> _Activity_:
Both the line containing "In a pile the" and the line containing "field: +20 TaN" belong to the span. Output exactly that span from the listing below, and nothing outside it.

> _Entries provided_:
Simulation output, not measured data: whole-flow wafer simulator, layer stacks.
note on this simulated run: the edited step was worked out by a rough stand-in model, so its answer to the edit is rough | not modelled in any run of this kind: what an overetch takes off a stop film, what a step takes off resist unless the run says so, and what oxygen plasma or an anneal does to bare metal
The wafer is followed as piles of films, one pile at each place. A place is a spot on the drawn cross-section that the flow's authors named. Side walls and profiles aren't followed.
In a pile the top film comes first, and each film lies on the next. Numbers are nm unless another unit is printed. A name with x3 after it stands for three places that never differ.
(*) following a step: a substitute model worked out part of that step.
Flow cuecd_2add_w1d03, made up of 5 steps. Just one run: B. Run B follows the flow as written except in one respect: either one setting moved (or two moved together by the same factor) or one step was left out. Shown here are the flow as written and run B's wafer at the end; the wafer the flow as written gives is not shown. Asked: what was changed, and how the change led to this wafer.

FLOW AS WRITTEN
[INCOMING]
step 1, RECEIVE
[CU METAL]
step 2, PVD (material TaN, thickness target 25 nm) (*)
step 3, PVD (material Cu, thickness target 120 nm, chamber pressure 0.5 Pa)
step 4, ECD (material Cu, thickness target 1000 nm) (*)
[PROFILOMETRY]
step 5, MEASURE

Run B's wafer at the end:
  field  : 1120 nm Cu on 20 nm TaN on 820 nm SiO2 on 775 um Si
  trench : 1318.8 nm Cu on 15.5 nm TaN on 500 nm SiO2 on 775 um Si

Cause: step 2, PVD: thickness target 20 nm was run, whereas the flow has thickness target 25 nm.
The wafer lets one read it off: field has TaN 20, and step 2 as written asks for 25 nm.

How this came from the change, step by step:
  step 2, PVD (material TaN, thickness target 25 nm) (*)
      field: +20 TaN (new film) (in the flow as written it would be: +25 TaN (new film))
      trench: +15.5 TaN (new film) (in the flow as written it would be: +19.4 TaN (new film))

> _Solution_:
In a pile the top film comes first, and each film lies on the next. Numbers are nm unless another unit is printed. A name with x3 after it stands for three places that never differ.
(*) following a step: a substitute model worked out part of that step.
Flow cuecd_2add_w1d03, made up of 5 steps. Just one run: B. Run B follows the flow as written except in one respect: either one setting moved (or two moved together by the same factor) or one step was left out. Shown here are the flow as written and run B's wafer at the end; the wafer the flow as written gives is not shown. Asked: what was changed, and how the change led to this wafer.

FLOW AS WRITTEN
[INCOMING]
step 1, RECEIVE
[CU METAL]
step 2, PVD (material TaN, thickness target 25 nm) (*)
step 3, PVD (material Cu, thickness target 120 nm, chamber pressure 0.5 Pa)
step 4, ECD (material Cu, thickness target 1000 nm) (*)
[PROFILOMETRY]
step 5, MEASURE

Run B's wafer at the end:
  field  : 1120 nm Cu on 20 nm TaN on 820 nm SiO2 on 775 um Si
  trench : 1318.8 nm Cu on 15.5 nm TaN on 500 nm SiO2 on 775 um Si

Cause: step 2, PVD: thickness target 20 nm was run, whereas the flow has thickness target 25 nm.
The wafer lets one read it off: field has TaN 20, and step 2 as written asks for 25 nm.

How this came from the change, step by step:
  step 2, PVD (material TaN, thickness target 25 nm) (*)
      field: +20 TaN (new film) (in the flow as written it would be: +25 TaN (new film))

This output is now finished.